★ ★ ★ ★ ★ ★ ★

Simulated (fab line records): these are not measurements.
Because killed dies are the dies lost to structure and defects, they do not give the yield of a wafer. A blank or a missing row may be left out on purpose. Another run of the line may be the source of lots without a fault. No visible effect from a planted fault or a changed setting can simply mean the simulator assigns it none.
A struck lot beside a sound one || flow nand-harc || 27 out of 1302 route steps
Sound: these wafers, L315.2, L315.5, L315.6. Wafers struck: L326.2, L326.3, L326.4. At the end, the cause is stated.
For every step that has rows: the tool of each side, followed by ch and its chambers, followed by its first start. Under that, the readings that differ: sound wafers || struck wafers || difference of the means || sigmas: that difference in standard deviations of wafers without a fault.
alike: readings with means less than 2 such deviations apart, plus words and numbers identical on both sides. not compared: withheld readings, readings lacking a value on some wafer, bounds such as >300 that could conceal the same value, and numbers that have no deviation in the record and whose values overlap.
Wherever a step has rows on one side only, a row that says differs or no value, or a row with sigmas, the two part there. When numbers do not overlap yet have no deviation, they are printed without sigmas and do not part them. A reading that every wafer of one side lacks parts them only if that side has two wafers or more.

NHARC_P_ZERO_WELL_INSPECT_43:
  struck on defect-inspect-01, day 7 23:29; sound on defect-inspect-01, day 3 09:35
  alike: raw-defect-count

★ ★ ★ ★ ★ ★ ★

> Action item:
Write the data out again. Match it exactly.

> Expected answer:
Simulated (fab line records): these are not measurements.
Because killed dies are the dies lost to structure and defects, they do not give the yield of a wafer. A blank or a missing row may be left out on purpose. Another run of the line may be the source of lots without a fault. No visible effect from a planted fault or a changed setting can simply mean the simulator assigns it none.
A struck lot beside a sound one || flow nand-harc || 27 out of 1302 route steps
Sound: these wafers, L315.2, L315.5, L315.6. Wafers struck: L326.2, L326.3, L326.4. At the end, the cause is stated.
For every step that has rows: the tool of each side, followed by ch and its chambers, followed by its first start. Under that, the readings that differ: sound wafers || struck wafers || difference of the means || sigmas: that difference in standard deviations of wafers without a fault.
alike: readings with means less than 2 such deviations apart, plus words and numbers identical on both sides. not compared: withheld readings, readings lacking a value on some wafer, bounds such as >300 that could conceal the same value, and numbers that have no deviation in the record and whose values overlap.
Wherever a step has rows on one side only, a row that says differs or no value, or a row with sigmas, the two part there. When numbers do not overlap yet have no deviation, they are printed without sigmas and do not part them. A reading that every wafer of one side lacks parts them only if that side has two wafers or more.

NHARC_P_ZERO_WELL_INSPECT_43:
  struck on defect-inspect-01, day 7 23:29; sound on defect-inspect-01, day 3 09:35
  alike: raw-defect-count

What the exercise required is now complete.